━━━━━ Data under study
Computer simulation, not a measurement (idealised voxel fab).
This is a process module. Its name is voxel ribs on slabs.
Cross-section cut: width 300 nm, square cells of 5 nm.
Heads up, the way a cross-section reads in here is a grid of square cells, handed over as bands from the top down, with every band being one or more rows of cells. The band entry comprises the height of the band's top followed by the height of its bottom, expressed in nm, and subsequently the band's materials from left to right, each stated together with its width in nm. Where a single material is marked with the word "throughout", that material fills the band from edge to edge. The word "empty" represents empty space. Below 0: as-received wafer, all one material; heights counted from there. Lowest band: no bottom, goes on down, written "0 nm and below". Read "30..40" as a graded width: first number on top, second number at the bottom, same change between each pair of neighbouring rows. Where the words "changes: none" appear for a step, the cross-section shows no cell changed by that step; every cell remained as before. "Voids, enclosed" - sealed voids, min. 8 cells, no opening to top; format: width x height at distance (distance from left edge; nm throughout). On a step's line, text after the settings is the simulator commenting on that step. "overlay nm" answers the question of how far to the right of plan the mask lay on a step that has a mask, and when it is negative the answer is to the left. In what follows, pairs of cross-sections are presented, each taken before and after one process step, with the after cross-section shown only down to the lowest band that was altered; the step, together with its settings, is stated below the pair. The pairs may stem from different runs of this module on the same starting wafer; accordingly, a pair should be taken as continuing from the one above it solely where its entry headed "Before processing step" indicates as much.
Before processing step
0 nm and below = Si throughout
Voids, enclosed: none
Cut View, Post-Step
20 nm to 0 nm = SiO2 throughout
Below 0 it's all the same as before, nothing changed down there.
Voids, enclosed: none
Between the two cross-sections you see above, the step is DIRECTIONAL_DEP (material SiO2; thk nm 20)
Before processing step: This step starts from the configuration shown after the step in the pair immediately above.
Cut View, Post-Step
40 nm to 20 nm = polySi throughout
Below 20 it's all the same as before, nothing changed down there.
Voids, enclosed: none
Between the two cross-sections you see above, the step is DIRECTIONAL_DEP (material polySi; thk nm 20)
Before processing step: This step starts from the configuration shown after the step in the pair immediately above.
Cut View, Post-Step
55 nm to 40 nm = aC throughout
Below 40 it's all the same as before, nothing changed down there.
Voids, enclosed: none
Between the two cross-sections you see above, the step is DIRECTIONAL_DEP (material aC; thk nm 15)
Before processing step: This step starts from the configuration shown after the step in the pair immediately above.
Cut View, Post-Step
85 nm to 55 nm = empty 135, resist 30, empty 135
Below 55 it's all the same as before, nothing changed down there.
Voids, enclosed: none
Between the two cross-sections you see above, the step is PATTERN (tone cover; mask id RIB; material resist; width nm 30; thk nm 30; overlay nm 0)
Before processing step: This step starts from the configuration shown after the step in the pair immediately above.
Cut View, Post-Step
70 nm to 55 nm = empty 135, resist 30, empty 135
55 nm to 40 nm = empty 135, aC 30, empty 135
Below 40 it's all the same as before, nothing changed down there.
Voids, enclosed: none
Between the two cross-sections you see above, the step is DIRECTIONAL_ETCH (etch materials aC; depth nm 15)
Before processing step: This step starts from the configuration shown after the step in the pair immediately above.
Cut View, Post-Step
━━━━━━━━━━

» Work instruction
Only the lines above from the one with "0 nm and below = Si throughout" through the one with "SiO2; thk nm 20)" should be duplicated, character for character.

» Response box
0 nm and below = Si throughout
Voids, enclosed: none
Cut View, Post-Step
20 nm to 0 nm = SiO2 throughout
Below 0 it's all the same as before, nothing changed down there.
Voids, enclosed: none
Between the two cross-sections you see above, the step is DIRECTIONAL_DEP (material SiO2; thk nm 20)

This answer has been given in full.